• [WORK ITEM]: In the entries that follow, the first line to write out is the one containing "route shown NAME@n: a", and the last is the one containing "# step SFQ_TRILAYER_M5_STRIP_STRIP_127". Reproduce that stretch exactly, with nothing before or after it.

· · · ·
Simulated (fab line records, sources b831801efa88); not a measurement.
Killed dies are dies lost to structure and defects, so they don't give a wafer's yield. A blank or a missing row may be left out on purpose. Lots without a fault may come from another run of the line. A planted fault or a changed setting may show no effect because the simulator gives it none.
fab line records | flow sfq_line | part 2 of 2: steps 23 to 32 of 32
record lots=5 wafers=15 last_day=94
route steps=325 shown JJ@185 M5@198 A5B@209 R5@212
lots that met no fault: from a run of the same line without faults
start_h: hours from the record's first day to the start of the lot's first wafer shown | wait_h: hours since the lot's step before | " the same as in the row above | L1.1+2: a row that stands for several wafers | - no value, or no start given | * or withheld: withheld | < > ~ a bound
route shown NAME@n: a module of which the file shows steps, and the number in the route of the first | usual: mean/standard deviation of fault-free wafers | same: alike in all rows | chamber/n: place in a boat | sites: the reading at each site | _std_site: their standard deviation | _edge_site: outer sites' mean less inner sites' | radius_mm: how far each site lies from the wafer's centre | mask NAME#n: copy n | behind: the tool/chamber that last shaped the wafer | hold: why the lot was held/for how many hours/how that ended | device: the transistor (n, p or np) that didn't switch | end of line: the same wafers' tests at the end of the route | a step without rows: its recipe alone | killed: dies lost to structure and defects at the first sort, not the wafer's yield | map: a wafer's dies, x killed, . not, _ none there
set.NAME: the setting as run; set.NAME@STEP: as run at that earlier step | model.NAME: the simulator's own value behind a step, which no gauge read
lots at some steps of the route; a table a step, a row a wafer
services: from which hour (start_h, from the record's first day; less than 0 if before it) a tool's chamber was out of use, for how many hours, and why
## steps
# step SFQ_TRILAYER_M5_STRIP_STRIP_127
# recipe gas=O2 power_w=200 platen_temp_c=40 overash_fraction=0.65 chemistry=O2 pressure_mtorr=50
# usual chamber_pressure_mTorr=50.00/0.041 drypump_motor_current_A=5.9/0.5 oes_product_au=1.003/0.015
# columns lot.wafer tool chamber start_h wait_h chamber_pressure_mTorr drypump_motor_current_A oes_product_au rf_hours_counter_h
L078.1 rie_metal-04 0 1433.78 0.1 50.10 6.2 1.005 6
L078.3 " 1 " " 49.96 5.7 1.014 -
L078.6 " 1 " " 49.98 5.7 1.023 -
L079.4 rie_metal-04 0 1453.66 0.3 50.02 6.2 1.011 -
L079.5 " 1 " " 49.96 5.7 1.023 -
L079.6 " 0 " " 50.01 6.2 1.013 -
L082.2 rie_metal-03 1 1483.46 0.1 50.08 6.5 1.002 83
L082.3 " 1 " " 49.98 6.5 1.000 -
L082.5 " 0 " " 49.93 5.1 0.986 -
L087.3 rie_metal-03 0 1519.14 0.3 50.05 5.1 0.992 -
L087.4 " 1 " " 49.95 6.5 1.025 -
· · · ·

• [TASK OUTPUT]:
route shown NAME@n: a module of which the file shows steps, and the number in the route of the first | usual: mean/standard deviation of fault-free wafers | same: alike in all rows | chamber/n: place in a boat | sites: the reading at each site | _std_site: their standard deviation | _edge_site: outer sites' mean less inner sites' | radius_mm: how far each site lies from the wafer's centre | mask NAME#n: copy n | behind: the tool/chamber that last shaped the wafer | hold: why the lot was held/for how many hours/how that ended | device: the transistor (n, p or np) that didn't switch | end of line: the same wafers' tests at the end of the route | a step without rows: its recipe alone | killed: dies lost to structure and defects at the first sort, not the wafer's yield | map: a wafer's dies, x killed, . not, _ none there
set.NAME: the setting as run; set.NAME@STEP: as run at that earlier step | model.NAME: the simulator's own value behind a step, which no gauge read
lots at some steps of the route; a table a step, a row a wafer
services: from which hour (start_h, from the record's first day; less than 0 if before it) a tool's chamber was out of use, for how many hours, and why
## steps
# step SFQ_TRILAYER_M5_STRIP_STRIP_127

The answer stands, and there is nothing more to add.